-- PROVIDED MATERIAL follows --

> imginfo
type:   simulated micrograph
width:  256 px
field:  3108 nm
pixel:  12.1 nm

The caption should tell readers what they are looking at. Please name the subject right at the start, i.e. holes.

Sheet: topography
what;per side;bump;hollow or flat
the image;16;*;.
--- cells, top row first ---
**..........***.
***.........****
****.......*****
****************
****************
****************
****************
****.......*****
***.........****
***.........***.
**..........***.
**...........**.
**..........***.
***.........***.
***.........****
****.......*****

-- PROVIDED MATERIAL concluded --

TASK ITEM —
Print out each line of the data exactly.

YOUR RESPONSE —
> imginfo
type:   simulated micrograph
width:  256 px
field:  3108 nm
pixel:  12.1 nm

The caption should tell readers what they are looking at. Please name the subject right at the start, i.e. holes.

Sheet: topography
what;per side;bump;hollow or flat
the image;16;*;.
--- cells, top row first ---
**..........***.
***.........****
****.......*****
****************
****************
****************
****************
****.......*****
***.........****
***.........***.
**..........***.
**...........**.
**..........***.
***.........***.
***.........****
****.......*****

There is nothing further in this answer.